▶ **Given records**
* * * * * * *

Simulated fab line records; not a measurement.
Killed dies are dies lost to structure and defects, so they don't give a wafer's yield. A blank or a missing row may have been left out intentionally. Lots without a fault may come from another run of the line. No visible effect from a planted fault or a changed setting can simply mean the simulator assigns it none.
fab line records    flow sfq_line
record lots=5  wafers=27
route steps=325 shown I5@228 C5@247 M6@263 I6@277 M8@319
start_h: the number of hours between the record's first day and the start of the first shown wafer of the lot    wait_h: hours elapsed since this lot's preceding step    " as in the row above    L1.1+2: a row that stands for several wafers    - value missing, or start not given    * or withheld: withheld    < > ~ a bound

* * * * * * *

▶ **Brief**
Look back at the entries above. Retype the line with "Killed dies are", the line with "route steps=325 shown", and all lines in between.

▶ **Reply**
Killed dies are dies lost to structure and defects, so they don't give a wafer's yield. A blank or a missing row may have been left out intentionally. Lots without a fault may come from another run of the line. No visible effect from a planted fault or a changed setting can simply mean the simulator assigns it none.
fab line records    flow sfq_line
record lots=5  wafers=27
route steps=325 shown I5@228 C5@247 M6@263 I6@277 M8@319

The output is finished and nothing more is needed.